BEGIN Data to examine

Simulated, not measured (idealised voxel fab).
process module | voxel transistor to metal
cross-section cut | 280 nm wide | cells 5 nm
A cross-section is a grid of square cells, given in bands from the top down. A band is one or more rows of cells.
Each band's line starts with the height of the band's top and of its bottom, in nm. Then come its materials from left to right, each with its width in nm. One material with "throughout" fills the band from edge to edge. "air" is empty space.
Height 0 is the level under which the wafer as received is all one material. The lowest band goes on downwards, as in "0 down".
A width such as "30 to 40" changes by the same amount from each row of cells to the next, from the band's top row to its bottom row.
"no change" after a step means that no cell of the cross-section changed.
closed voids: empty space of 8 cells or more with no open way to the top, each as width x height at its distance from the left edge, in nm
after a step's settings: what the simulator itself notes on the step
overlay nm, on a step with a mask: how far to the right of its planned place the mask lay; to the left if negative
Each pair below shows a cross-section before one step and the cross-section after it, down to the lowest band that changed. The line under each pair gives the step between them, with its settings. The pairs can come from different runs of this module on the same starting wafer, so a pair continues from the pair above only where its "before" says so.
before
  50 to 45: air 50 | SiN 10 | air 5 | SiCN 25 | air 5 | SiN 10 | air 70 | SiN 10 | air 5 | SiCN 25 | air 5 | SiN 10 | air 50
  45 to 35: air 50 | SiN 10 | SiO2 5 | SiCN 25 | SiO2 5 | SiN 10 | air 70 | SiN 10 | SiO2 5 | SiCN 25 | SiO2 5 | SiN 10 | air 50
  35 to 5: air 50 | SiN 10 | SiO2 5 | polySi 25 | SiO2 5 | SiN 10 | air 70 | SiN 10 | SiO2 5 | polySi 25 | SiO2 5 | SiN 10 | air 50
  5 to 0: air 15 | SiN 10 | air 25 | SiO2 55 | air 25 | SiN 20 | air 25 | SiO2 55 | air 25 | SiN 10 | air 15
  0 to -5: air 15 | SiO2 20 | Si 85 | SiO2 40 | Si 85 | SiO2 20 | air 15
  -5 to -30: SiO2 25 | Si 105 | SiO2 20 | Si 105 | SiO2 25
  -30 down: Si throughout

END Data to examine

* _Task item_:
From the very first line of the data through the line with "A width such" in it, please reproduce each line exactly and output nothing more.

* _Written solution_:
Simulated, not measured (idealised voxel fab).
process module | voxel transistor to metal
cross-section cut | 280 nm wide | cells 5 nm
A cross-section is a grid of square cells, given in bands from the top down. A band is one or more rows of cells.
Each band's line starts with the height of the band's top and of its bottom, in nm. Then come its materials from left to right, each with its width in nm. One material with "throughout" fills the band from edge to edge. "air" is empty space.
Height 0 is the level under which the wafer as received is all one material. The lowest band goes on downwards, as in "0 down".
A width such as "30 to 40" changes by the same amount from each row of cells to the next, from the band's top row to its bottom row.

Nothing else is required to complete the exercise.